[[ Supplied records, beginning ]]

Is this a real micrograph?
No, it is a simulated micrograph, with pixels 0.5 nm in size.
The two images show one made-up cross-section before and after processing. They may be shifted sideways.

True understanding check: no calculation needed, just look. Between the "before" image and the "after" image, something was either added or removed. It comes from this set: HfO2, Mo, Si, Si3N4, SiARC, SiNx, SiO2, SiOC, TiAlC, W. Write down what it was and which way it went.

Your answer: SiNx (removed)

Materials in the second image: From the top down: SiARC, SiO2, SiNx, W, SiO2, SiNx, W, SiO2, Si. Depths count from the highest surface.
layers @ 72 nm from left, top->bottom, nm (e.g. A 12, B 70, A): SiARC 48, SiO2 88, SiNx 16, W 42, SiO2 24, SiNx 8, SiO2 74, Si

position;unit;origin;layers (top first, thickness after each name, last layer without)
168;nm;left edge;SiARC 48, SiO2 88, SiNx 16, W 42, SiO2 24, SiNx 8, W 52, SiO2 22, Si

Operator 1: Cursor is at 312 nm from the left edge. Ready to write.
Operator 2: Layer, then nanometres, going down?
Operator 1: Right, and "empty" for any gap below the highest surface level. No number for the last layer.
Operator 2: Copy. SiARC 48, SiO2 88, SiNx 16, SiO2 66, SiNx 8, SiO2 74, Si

[[ Supplied records, end ]]

The required output is the exact run of lines from the beginning of the listing above to the line that contains "The two images", inclusive of both.

Is this a real micrograph?
No, it is a simulated micrograph, with pixels 0.5 nm in size.
The two images show one made-up cross-section before and after processing. They may be shifted sideways.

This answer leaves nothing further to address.